SOURCE MATERIAL =>
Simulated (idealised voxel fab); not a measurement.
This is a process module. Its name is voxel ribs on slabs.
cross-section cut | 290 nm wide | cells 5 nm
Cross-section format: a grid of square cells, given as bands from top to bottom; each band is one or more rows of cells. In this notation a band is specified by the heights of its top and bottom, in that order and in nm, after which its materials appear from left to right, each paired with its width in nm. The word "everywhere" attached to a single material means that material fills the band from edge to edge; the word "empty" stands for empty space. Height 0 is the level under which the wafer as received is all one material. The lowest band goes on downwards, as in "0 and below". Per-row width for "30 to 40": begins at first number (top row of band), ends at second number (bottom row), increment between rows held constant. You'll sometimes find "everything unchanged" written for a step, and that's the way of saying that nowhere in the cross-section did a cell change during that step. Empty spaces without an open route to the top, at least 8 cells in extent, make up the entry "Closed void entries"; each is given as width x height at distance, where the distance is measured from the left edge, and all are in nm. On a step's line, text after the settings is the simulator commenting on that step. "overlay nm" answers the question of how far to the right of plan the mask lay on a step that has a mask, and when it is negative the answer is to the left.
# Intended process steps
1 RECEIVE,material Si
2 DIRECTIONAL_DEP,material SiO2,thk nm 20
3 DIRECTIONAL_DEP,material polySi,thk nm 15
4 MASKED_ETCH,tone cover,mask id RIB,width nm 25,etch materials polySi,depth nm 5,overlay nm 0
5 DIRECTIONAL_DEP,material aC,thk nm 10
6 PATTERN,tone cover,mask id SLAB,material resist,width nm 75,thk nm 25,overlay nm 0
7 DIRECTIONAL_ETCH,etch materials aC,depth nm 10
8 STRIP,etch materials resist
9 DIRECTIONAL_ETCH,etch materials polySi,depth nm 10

WORK ITEM => Retype the listing above, word for word, from its first line to the line containing "cross-section cut | 290 nm wide | cells 5 nm", both ends included.

ANSWER BOX =>
Simulated (idealised voxel fab); not a measurement.
This is a process module. Its name is voxel ribs on slabs.
cross-section cut | 290 nm wide | cells 5 nm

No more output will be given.